[[ RECORDS PROVIDED, beginning ]]

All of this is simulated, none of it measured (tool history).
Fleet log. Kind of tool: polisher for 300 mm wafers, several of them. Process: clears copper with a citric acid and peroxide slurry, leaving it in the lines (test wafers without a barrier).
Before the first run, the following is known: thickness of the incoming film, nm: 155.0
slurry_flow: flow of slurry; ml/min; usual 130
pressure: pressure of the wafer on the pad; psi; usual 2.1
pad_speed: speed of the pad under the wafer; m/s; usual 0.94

[[ RECORDS PROVIDED, end ]]

- [ACTION ITEM]
Restate the material exactly, from its opening line to its closing one.

- [ANSWER SPACE]
All of this is simulated, none of it measured (tool history).
Fleet log. Kind of tool: polisher for 300 mm wafers, several of them. Process: clears copper with a citric acid and peroxide slurry, leaving it in the lines (test wafers without a barrier).
Before the first run, the following is known: thickness of the incoming film, nm: 155.0
slurry_flow: flow of slurry; ml/min; usual 130
pressure: pressure of the wafer on the pad; psi; usual 2.1
pad_speed: speed of the pad under the wafer; m/s; usual 0.94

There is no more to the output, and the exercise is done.